» **Information given**
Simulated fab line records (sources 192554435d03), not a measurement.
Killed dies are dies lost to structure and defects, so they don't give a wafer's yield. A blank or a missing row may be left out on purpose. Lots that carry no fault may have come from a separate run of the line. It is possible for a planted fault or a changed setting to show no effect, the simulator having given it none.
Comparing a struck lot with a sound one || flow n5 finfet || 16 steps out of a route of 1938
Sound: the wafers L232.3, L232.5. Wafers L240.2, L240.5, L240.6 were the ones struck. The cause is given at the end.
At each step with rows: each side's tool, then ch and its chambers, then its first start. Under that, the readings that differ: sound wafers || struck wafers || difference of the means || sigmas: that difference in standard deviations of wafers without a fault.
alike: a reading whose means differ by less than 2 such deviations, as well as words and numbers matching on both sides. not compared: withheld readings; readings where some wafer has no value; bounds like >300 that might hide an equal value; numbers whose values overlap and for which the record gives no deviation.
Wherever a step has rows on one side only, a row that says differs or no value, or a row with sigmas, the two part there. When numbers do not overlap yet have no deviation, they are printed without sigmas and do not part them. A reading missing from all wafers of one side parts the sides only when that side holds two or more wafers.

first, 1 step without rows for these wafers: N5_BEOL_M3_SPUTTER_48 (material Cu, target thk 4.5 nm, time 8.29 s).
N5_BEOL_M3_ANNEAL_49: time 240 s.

» **Task item**
An exact retyping of the full listing is required.

» **Task solution**
Simulated fab line records (sources 192554435d03), not a measurement.
Killed dies are dies lost to structure and defects, so they don't give a wafer's yield. A blank or a missing row may be left out on purpose. Lots that carry no fault may have come from a separate run of the line. It is possible for a planted fault or a changed setting to show no effect, the simulator having given it none.
Comparing a struck lot with a sound one || flow n5 finfet || 16 steps out of a route of 1938
Sound: the wafers L232.3, L232.5. Wafers L240.2, L240.5, L240.6 were the ones struck. The cause is given at the end.
At each step with rows: each side's tool, then ch and its chambers, then its first start. Under that, the readings that differ: sound wafers || struck wafers || difference of the means || sigmas: that difference in standard deviations of wafers without a fault.
alike: a reading whose means differ by less than 2 such deviations, as well as words and numbers matching on both sides. not compared: withheld readings; readings where some wafer has no value; bounds like >300 that might hide an equal value; numbers whose values overlap and for which the record gives no deviation.
Wherever a step has rows on one side only, a row that says differs or no value, or a row with sigmas, the two part there. When numbers do not overlap yet have no deviation, they are printed without sigmas and do not part them. A reading missing from all wafers of one side parts the sides only when that side holds two or more wafers.

first, 1 step without rows for these wafers: N5_BEOL_M3_SPUTTER_48 (material Cu, target thk 4.5 nm, time 8.29 s).
N5_BEOL_M3_ANNEAL_49: time 240 s.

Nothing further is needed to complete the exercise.